### TASK ITEM
Starting with the line containing "5: MASKED_ETCH with" and going on through the line containing "6: MASKED_ETCH with", return the lines of the data below exactly, and only those.

### DATA RECORDS
Content starts
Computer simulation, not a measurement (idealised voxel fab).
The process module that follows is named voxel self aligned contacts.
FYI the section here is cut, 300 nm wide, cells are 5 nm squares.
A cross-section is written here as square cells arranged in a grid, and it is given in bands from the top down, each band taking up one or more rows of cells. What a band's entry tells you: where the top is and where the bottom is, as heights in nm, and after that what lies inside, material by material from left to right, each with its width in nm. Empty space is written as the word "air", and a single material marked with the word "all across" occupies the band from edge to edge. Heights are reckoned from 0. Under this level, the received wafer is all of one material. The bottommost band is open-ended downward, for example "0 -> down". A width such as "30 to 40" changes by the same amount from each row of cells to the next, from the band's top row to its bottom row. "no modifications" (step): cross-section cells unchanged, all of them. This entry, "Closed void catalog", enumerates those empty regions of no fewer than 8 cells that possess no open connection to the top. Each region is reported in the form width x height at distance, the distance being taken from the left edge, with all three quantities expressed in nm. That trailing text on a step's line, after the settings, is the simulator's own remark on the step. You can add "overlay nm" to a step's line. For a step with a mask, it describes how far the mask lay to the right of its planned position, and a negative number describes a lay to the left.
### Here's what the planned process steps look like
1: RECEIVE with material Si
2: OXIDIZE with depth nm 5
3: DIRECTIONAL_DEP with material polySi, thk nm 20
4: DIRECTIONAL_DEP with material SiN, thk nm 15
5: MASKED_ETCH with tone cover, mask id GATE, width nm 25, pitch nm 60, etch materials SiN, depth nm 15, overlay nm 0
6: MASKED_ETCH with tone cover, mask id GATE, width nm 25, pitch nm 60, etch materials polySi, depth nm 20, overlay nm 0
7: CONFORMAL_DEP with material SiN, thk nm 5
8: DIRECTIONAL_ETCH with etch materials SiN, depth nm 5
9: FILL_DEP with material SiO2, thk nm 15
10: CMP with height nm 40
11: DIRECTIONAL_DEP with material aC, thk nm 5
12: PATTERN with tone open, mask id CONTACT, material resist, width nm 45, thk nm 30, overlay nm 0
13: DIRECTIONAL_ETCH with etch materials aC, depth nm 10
Content ends

### YOUR RESPONSE
5: MASKED_ETCH with tone cover, mask id GATE, width nm 25, pitch nm 60, etch materials SiN, depth nm 15, overlay nm 0
6: MASKED_ETCH with tone cover, mask id GATE, width nm 25, pitch nm 60, etch materials polySi, depth nm 20, overlay nm 0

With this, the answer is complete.